WORK ORDER:
Below are some records. Reproduce them exactly from their first line through the line with "lots, 21 wafers read", inclusive.

RECORDED DATA:
┄┄┄┄┄┄┄┄┄┄
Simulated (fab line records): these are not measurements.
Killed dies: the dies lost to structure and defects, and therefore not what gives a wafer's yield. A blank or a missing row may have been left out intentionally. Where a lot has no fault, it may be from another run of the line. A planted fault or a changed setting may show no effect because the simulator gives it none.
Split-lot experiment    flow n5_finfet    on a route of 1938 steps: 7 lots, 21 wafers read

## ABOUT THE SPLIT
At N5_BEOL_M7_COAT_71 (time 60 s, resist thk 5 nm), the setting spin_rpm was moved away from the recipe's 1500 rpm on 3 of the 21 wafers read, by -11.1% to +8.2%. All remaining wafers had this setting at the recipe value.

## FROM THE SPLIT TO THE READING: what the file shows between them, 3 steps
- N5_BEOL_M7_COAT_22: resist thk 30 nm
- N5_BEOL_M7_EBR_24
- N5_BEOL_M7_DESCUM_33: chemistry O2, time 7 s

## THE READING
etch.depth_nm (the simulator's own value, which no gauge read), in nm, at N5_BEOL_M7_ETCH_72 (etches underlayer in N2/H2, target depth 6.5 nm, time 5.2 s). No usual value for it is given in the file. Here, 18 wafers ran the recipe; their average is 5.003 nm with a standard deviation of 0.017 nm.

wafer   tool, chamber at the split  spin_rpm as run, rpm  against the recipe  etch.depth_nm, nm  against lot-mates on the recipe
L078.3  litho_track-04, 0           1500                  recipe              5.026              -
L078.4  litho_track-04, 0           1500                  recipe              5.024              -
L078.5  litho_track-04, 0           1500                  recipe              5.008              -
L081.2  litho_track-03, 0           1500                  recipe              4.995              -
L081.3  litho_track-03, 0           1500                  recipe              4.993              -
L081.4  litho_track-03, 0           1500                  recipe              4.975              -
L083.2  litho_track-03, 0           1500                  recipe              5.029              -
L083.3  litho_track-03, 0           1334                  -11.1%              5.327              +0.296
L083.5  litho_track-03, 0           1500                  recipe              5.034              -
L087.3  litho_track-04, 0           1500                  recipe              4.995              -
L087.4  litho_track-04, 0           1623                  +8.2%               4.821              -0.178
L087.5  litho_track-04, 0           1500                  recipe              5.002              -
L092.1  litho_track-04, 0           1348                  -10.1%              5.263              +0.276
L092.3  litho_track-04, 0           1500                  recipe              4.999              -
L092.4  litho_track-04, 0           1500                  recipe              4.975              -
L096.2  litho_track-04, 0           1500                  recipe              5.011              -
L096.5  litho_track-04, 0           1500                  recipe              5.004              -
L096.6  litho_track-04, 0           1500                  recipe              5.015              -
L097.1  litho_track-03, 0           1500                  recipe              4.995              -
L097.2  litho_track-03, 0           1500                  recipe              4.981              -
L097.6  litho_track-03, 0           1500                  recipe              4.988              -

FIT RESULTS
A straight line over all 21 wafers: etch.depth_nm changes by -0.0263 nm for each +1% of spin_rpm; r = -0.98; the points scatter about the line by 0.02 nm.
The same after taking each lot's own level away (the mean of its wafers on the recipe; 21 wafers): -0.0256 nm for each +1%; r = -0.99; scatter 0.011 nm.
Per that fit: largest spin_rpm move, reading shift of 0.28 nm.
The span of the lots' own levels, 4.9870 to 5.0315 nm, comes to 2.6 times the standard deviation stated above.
┄┄┄┄┄┄┄┄┄┄

ANSWER AREA:
Simulated (fab line records): these are not measurements.
Killed dies: the dies lost to structure and defects, and therefore not what gives a wafer's yield. A blank or a missing row may have been left out intentionally. Where a lot has no fault, it may be from another run of the line. A planted fault or a changed setting may show no effect because the simulator gives it none.
Split-lot experiment    flow n5_finfet    on a route of 1938 steps: 7 lots, 21 wafers read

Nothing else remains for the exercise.